**Records shown**
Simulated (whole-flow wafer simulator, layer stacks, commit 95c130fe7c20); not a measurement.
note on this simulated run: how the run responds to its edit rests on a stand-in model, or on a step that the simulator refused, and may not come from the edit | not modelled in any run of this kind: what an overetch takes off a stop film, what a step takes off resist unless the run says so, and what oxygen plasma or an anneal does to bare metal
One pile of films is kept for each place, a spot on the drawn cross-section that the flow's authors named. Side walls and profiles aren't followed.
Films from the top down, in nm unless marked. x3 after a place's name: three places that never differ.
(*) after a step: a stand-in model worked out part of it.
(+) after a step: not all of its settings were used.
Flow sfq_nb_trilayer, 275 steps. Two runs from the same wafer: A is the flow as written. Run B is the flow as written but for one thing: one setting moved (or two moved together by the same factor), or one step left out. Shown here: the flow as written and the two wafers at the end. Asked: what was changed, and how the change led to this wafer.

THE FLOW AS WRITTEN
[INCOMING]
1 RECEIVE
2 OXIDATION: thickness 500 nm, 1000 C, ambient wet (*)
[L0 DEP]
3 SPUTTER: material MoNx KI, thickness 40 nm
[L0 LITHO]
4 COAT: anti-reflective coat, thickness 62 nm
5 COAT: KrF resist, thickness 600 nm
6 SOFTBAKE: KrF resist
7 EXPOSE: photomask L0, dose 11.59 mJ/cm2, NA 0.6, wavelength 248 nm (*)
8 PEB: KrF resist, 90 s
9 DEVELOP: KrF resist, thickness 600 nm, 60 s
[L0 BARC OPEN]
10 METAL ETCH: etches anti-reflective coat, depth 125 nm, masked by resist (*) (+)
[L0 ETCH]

**Work task**
Repeat exactly the lines of the listing above, from the one with "One pile of" down to the one with "(+) after a"; both of those lines belong in the range.

**Answer section**
One pile of films is kept for each place, a spot on the drawn cross-section that the flow's authors named. Side walls and profiles aren't followed.
Films from the top down, in nm unless marked. x3 after a place's name: three places that never differ.
(*) after a step: a stand-in model worked out part of it.
(+) after a step: not all of its settings were used.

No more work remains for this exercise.